Work request:
Copy the data exactly from the line that contains "The one fault: step" through the line that contains "190 | METAL", keeping both end lines and leaving out everything else.

Data supplied:
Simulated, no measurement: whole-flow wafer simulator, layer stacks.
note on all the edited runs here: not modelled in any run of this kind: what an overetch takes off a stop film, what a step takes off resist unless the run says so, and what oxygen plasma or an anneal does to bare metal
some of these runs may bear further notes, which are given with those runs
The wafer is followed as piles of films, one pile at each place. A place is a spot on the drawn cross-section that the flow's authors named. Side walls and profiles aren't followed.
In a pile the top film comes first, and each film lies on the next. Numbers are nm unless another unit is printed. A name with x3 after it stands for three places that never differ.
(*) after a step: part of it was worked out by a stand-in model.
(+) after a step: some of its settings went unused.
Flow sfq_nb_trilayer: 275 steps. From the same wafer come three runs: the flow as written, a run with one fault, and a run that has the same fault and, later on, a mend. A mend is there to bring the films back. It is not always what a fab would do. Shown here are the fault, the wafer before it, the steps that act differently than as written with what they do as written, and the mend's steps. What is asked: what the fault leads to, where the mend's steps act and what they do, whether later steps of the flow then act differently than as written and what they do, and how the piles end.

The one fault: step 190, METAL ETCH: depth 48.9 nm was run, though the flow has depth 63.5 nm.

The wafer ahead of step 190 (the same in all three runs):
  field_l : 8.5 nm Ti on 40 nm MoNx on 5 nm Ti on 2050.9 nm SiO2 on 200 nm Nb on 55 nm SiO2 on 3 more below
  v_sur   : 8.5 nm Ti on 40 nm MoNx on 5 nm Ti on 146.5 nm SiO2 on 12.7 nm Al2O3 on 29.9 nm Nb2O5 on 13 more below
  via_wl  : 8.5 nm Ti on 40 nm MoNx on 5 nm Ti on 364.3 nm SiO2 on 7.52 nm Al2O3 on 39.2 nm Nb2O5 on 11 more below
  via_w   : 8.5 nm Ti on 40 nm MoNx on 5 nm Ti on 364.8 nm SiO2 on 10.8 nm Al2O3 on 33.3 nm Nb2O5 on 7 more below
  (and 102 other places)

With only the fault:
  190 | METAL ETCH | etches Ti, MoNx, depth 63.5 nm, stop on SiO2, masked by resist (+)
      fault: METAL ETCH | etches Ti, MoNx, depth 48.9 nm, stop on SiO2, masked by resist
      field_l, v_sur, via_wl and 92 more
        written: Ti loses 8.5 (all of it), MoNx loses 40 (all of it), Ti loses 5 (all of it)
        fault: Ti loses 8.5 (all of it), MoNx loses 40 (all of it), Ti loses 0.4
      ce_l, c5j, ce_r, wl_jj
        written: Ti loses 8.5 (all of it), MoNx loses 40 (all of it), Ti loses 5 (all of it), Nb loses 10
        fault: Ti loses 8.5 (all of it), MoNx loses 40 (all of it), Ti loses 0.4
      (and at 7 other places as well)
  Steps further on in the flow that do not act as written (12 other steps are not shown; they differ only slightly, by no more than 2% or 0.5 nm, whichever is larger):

Your solution:
The one fault: step 190, METAL ETCH: depth 48.9 nm was run, though the flow has depth 63.5 nm.

The wafer ahead of step 190 (the same in all three runs):
  field_l : 8.5 nm Ti on 40 nm MoNx on 5 nm Ti on 2050.9 nm SiO2 on 200 nm Nb on 55 nm SiO2 on 3 more below
  v_sur   : 8.5 nm Ti on 40 nm MoNx on 5 nm Ti on 146.5 nm SiO2 on 12.7 nm Al2O3 on 29.9 nm Nb2O5 on 13 more below
  via_wl  : 8.5 nm Ti on 40 nm MoNx on 5 nm Ti on 364.3 nm SiO2 on 7.52 nm Al2O3 on 39.2 nm Nb2O5 on 11 more below
  via_w   : 8.5 nm Ti on 40 nm MoNx on 5 nm Ti on 364.8 nm SiO2 on 10.8 nm Al2O3 on 33.3 nm Nb2O5 on 7 more below
  (and 102 other places)

With only the fault:
  190 | METAL ETCH | etches Ti, MoNx, depth 63.5 nm, stop on SiO2, masked by resist (+)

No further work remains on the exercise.